Activity> Return all of the entries exactly, with nothing added or left out.

:: Supplied records
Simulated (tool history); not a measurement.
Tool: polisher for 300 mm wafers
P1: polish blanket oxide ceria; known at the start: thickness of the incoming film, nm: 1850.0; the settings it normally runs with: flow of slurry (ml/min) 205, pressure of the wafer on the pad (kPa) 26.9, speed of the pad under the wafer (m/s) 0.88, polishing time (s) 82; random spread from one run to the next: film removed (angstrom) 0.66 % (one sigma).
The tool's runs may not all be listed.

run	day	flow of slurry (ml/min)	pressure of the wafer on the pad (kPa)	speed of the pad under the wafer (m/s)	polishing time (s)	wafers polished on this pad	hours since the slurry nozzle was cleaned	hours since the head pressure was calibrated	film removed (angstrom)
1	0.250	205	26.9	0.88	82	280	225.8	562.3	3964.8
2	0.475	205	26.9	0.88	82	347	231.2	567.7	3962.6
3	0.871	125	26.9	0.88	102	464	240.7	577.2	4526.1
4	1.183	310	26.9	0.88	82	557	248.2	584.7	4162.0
::::

Problem solution>
Simulated (tool history); not a measurement.
Tool: polisher for 300 mm wafers
P1: polish blanket oxide ceria; known at the start: thickness of the incoming film, nm: 1850.0; the settings it normally runs with: flow of slurry (ml/min) 205, pressure of the wafer on the pad (kPa) 26.9, speed of the pad under the wafer (m/s) 0.88, polishing time (s) 82; random spread from one run to the next: film removed (angstrom) 0.66 % (one sigma).
The tool's runs may not all be listed.

run	day	flow of slurry (ml/min)	pressure of the wafer on the pad (kPa)	speed of the pad under the wafer (m/s)	polishing time (s)	wafers polished on this pad	hours since the slurry nozzle was cleaned	hours since the head pressure was calibrated	film removed (angstrom)
1	0.250	205	26.9	0.88	82	280	225.8	562.3	3964.8
2	0.475	205	26.9	0.88	82	347	231.2	567.7	3962.6
3	0.871	125	26.9	0.88	102	464	240.7	577.2	4526.1
4	1.183	310	26.9	0.88	82	557	248.2	584.7	4162.0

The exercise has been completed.